▸ **Stored data**:
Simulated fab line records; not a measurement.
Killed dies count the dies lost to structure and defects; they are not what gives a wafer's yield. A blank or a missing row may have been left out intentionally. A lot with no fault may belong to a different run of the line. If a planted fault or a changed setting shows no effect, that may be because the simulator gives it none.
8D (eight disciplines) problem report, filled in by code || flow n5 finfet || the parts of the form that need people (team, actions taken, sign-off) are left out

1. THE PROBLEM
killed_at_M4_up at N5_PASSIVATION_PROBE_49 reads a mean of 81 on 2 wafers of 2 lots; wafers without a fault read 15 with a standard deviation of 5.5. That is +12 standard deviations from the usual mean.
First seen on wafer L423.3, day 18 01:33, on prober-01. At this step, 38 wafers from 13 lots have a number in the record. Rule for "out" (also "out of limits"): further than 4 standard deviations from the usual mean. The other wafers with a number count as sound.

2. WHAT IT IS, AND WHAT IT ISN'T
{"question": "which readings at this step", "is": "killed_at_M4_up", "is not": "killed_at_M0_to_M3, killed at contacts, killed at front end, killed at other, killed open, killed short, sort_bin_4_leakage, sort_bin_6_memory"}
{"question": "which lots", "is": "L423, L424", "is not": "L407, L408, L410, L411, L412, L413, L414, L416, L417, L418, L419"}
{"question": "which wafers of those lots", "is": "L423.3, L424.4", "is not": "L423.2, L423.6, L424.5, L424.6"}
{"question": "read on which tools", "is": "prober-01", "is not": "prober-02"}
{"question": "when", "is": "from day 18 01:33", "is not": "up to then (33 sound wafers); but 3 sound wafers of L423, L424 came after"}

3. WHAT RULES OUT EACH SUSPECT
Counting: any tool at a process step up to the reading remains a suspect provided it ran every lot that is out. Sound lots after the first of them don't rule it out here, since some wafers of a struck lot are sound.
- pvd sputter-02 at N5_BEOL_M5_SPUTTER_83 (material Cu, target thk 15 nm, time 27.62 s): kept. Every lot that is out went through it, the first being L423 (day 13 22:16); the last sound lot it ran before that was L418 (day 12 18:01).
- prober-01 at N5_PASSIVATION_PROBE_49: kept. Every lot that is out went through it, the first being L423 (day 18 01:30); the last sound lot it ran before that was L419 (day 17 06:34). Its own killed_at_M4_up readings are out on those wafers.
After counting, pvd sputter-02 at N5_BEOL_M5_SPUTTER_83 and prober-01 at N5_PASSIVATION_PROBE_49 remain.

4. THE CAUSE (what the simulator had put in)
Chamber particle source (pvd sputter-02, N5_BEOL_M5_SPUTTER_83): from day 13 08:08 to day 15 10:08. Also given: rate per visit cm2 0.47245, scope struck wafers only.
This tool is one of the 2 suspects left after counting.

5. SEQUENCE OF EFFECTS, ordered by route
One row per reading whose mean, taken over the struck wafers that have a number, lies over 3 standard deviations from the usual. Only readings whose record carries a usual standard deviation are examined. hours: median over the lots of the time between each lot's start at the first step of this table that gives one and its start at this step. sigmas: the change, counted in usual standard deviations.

▸ **Assigned task**: Reprint the data above from the opening line to the line holding "1. THE PROBLEM", inclusive, and nothing else.

▸ **Answer box**:
Simulated fab line records; not a measurement.
Killed dies count the dies lost to structure and defects; they are not what gives a wafer's yield. A blank or a missing row may have been left out intentionally. A lot with no fault may belong to a different run of the line. If a planted fault or a changed setting shows no effect, that may be because the simulator gives it none.
8D (eight disciplines) problem report, filled in by code || flow n5 finfet || the parts of the form that need people (team, actions taken, sign-off) are left out

1. THE PROBLEM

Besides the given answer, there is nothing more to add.